WORK INSTRUCTION: Each line from the start of the records through the line containing "startH: start of" is to be transcribed exactly, and no other line is to be included.

INFORMATION below:
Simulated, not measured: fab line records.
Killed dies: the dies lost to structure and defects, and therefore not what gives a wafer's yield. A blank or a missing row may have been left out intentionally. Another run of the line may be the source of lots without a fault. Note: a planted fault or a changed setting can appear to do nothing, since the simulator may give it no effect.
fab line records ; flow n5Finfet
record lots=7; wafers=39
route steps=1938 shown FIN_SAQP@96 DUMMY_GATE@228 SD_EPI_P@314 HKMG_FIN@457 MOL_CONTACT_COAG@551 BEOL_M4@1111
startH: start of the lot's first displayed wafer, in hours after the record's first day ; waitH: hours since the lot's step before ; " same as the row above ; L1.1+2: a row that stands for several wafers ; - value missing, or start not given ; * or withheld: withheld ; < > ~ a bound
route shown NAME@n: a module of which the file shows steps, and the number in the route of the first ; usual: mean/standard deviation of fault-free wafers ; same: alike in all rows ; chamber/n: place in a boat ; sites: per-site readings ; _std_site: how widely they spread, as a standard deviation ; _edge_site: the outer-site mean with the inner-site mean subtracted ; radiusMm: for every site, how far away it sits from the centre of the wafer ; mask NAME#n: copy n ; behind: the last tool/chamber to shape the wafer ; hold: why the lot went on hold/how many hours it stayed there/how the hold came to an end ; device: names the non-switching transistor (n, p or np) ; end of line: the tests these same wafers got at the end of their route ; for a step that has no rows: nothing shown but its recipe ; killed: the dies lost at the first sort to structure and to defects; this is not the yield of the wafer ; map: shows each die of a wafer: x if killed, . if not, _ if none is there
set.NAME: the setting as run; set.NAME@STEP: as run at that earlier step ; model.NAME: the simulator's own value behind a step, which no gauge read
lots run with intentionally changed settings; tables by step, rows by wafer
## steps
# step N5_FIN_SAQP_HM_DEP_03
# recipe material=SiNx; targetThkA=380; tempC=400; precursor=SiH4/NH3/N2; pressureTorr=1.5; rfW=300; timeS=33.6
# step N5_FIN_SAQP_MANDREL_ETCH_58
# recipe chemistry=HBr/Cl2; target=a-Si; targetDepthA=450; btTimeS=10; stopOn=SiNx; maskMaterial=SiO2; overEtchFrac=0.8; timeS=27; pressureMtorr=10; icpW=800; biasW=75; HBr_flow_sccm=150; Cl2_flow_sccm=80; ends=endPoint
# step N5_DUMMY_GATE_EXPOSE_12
End of INFORMATION.

TASK ANSWER:
Simulated, not measured: fab line records.
Killed dies: the dies lost to structure and defects, and therefore not what gives a wafer's yield. A blank or a missing row may have been left out intentionally. Another run of the line may be the source of lots without a fault. Note: a planted fault or a changed setting can appear to do nothing, since the simulator may give it no effect.
fab line records ; flow n5Finfet
record lots=7; wafers=39
route steps=1938 shown FIN_SAQP@96 DUMMY_GATE@228 SD_EPI_P@314 HKMG_FIN@457 MOL_CONTACT_COAG@551 BEOL_M4@1111
startH: start of the lot's first displayed wafer, in hours after the record's first day ; waitH: hours since the lot's step before ; " same as the row above ; L1.1+2: a row that stands for several wafers ; - value missing, or start not given ; * or withheld: withheld ; < > ~ a bound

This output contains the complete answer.